• _Extracted information_

####################

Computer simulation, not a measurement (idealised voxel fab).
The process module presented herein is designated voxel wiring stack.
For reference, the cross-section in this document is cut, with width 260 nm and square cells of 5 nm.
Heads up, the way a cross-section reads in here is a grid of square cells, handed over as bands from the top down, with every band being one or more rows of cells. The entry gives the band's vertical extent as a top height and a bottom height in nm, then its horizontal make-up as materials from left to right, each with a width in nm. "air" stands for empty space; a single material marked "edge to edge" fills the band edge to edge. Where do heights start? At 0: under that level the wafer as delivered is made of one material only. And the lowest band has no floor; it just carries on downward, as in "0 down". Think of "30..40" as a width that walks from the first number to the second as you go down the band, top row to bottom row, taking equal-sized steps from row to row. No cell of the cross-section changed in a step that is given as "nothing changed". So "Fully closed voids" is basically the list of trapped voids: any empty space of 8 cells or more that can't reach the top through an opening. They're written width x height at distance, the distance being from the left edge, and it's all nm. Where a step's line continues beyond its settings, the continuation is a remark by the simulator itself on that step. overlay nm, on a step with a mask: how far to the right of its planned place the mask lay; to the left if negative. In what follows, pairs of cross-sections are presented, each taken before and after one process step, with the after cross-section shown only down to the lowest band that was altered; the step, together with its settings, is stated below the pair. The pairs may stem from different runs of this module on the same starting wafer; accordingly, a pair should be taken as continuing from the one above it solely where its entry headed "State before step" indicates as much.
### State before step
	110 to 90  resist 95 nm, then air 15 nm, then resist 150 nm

####################

• _Activity_
Copy the lines above exactly, leaving every word as it is.

• _Exercise response_
Computer simulation, not a measurement (idealised voxel fab).
The process module presented herein is designated voxel wiring stack.
For reference, the cross-section in this document is cut, with width 260 nm and square cells of 5 nm.
Heads up, the way a cross-section reads in here is a grid of square cells, handed over as bands from the top down, with every band being one or more rows of cells. The entry gives the band's vertical extent as a top height and a bottom height in nm, then its horizontal make-up as materials from left to right, each with a width in nm. "air" stands for empty space; a single material marked "edge to edge" fills the band edge to edge. Where do heights start? At 0: under that level the wafer as delivered is made of one material only. And the lowest band has no floor; it just carries on downward, as in "0 down". Think of "30..40" as a width that walks from the first number to the second as you go down the band, top row to bottom row, taking equal-sized steps from row to row. No cell of the cross-section changed in a step that is given as "nothing changed". So "Fully closed voids" is basically the list of trapped voids: any empty space of 8 cells or more that can't reach the top through an opening. They're written width x height at distance, the distance being from the left edge, and it's all nm. Where a step's line continues beyond its settings, the continuation is a remark by the simulator itself on that step. overlay nm, on a step with a mask: how far to the right of its planned place the mask lay; to the left if negative. In what follows, pairs of cross-sections are presented, each taken before and after one process step, with the after cross-section shown only down to the lowest band that was altered; the step, together with its settings, is stated below the pair. The pairs may stem from different runs of this module on the same starting wafer; accordingly, a pair should be taken as continuing from the one above it solely where its entry headed "State before step" indicates as much.
### State before step
	110 to 90  resist 95 nm, then air 15 nm, then resist 150 nm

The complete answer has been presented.